* Record extracts:
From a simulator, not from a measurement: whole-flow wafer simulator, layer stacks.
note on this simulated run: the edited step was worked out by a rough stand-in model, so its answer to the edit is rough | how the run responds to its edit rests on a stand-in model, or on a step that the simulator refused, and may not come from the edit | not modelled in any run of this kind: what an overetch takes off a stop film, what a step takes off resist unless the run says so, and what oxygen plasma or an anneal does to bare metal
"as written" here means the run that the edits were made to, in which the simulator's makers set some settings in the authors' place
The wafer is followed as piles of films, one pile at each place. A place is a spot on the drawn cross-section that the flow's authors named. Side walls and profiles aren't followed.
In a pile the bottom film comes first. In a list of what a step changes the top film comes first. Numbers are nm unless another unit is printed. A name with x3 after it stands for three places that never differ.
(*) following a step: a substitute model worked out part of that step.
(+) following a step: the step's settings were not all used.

* Action item:
Your task is to repeat the records exactly. Begin at their first line and stop after the line containing "(*) following a".

* Your response:
From a simulator, not from a measurement: whole-flow wafer simulator, layer stacks.
note on this simulated run: the edited step was worked out by a rough stand-in model, so its answer to the edit is rough | how the run responds to its edit rests on a stand-in model, or on a step that the simulator refused, and may not come from the edit | not modelled in any run of this kind: what an overetch takes off a stop film, what a step takes off resist unless the run says so, and what oxygen plasma or an anneal does to bare metal
"as written" here means the run that the edits were made to, in which the simulator's makers set some settings in the authors' place
The wafer is followed as piles of films, one pile at each place. A place is a spot on the drawn cross-section that the flow's authors named. Side walls and profiles aren't followed.
In a pile the bottom film comes first. In a list of what a step changes the top film comes first. Numbers are nm unless another unit is printed. A name with x3 after it stands for three places that never differ.
(*) following a step: a substitute model worked out part of that step.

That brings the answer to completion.